• TASK ITEM: What you return must be an exact copy of the lines in the listing below between the line holding "temperature setpoint of the liquid (K): at" and the line holding "0.3 nm between runs, random", inclusive, and nothing more.

• INFORMATION GIVEN:
*** Block opens ***

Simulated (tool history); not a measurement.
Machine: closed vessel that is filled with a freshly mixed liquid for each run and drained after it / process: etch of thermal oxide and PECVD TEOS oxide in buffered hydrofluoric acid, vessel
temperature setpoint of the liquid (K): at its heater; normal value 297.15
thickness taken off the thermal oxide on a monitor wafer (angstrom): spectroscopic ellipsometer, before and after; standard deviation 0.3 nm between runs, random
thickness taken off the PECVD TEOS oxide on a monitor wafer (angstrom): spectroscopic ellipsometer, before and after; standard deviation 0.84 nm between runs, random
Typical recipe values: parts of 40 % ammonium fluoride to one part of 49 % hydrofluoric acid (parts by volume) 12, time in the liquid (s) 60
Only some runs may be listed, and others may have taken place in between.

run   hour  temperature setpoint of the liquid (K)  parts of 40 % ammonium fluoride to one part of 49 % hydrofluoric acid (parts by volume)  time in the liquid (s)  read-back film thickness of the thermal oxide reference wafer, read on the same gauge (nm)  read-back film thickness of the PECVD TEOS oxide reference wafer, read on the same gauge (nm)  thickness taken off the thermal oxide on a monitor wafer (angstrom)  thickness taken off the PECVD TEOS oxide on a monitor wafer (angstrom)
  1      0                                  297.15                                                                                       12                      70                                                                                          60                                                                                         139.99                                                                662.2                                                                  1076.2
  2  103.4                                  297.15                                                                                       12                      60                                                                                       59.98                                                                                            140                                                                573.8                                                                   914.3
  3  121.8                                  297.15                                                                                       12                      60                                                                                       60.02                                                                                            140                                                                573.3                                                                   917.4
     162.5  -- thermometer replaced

*** Block closes ***

• ANSWER SECTION:
temperature setpoint of the liquid (K): at its heater; normal value 297.15
thickness taken off the thermal oxide on a monitor wafer (angstrom): spectroscopic ellipsometer, before and after; standard deviation 0.3 nm between runs, random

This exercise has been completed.